## Extracted records
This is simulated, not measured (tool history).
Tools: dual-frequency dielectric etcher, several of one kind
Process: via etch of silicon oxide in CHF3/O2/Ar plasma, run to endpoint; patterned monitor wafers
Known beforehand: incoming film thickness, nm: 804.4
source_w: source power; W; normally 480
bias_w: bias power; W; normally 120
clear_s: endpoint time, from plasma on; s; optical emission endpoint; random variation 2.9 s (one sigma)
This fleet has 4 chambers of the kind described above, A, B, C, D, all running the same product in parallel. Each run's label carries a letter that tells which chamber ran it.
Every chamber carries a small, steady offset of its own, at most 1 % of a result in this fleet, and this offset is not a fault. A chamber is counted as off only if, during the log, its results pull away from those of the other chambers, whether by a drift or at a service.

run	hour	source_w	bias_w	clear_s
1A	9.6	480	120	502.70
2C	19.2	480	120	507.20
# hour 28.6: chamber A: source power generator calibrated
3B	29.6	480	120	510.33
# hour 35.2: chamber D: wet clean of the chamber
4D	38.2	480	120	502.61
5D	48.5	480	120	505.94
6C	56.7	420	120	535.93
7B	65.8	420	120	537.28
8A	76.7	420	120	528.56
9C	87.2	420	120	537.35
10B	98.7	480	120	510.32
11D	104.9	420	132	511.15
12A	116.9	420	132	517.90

## Brief
Starting at the first line of the records above, please copy each line exactly until you reach the line containing "clear_s: endpoint time, from". Include that line and stop there.

## Task answer
This is simulated, not measured (tool history).
Tools: dual-frequency dielectric etcher, several of one kind
Process: via etch of silicon oxide in CHF3/O2/Ar plasma, run to endpoint; patterned monitor wafers
Known beforehand: incoming film thickness, nm: 804.4
source_w: source power; W; normally 480
bias_w: bias power; W; normally 120
clear_s: endpoint time, from plasma on; s; optical emission endpoint; random variation 2.9 s (one sigma)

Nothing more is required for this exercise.